++++++

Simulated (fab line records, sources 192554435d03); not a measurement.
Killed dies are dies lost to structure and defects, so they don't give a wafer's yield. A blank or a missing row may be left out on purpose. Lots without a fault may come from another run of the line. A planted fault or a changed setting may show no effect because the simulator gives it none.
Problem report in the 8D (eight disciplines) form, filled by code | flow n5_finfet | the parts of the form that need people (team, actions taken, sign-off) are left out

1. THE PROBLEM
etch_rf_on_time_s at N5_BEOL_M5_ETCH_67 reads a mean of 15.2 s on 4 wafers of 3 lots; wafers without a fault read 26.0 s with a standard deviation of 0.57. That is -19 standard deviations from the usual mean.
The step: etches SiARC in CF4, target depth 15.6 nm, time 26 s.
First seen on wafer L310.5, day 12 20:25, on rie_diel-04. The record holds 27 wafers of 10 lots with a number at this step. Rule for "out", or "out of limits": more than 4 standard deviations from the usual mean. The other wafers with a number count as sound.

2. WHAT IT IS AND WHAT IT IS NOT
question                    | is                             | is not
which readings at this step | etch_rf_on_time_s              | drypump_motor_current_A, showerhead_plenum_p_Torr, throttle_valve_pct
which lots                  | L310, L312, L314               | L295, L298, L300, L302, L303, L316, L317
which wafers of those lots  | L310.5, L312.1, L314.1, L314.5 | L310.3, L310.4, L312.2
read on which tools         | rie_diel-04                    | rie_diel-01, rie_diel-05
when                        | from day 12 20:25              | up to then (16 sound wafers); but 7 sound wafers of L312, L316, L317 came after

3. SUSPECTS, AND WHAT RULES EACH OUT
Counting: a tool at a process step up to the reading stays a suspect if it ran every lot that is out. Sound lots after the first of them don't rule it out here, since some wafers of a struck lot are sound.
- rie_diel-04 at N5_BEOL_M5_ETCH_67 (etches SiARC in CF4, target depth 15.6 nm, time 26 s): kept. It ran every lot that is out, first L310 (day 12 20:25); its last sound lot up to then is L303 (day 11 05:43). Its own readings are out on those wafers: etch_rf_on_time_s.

++++++

WORK ITEM: Could you please copy the lines above exactly, beginning at the first and ending at the line that contains "Killed dies are"?

WRITTEN REPLY:
Simulated (fab line records, sources 192554435d03); not a measurement.
Killed dies are dies lost to structure and defects, so they don't give a wafer's yield. A blank or a missing row may be left out on purpose. Lots without a fault may come from another run of the line. A planted fault or a changed setting may show no effect because the simulator gives it none.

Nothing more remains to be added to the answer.